> WORK ORDER
Transcribe the stretch of entries below from the line with "S2: time in the oven; min; normal value 60" through the line with "C2: hours of", exactly and with both ends included; leave out all other lines.

> DATASET CONTENT
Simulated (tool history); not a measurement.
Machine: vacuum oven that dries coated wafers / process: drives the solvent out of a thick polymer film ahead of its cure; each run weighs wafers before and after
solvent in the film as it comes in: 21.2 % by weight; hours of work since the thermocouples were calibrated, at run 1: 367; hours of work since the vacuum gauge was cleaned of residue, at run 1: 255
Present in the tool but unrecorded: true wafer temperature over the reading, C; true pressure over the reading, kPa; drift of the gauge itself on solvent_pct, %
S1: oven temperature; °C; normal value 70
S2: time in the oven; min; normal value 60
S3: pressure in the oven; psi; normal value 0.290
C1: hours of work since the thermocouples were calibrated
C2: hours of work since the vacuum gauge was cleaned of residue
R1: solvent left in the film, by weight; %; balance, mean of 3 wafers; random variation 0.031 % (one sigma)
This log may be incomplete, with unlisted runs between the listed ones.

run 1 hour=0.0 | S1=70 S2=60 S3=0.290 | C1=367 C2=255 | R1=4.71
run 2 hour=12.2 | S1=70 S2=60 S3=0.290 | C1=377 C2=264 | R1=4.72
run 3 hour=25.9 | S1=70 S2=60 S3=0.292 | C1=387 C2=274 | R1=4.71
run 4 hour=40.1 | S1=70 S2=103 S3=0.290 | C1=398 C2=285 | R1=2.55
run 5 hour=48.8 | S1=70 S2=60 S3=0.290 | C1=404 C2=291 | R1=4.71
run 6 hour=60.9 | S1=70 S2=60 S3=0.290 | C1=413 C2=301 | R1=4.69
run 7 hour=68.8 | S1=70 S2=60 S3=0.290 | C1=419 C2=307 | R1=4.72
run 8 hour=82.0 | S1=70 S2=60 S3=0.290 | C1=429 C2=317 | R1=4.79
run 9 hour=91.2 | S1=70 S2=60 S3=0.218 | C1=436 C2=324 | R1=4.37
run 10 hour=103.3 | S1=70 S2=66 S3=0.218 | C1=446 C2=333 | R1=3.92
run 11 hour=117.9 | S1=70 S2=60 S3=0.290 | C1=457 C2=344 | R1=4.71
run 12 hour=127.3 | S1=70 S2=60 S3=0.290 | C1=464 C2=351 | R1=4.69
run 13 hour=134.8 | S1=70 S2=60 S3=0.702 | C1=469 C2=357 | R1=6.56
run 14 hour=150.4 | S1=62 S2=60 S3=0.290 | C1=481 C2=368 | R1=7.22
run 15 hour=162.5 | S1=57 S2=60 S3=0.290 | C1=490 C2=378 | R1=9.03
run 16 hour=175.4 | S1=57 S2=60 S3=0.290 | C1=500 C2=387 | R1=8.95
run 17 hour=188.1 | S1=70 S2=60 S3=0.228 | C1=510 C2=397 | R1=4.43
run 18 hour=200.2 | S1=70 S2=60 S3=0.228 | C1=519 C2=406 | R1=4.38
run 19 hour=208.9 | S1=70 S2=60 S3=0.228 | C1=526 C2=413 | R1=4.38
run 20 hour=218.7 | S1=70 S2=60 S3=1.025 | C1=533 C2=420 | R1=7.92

> EXERCISE OUTPUT
S2: time in the oven; min; normal value 60
S3: pressure in the oven; psi; normal value 0.290
C1: hours of work since the thermocouples were calibrated
C2: hours of work since the vacuum gauge was cleaned of residue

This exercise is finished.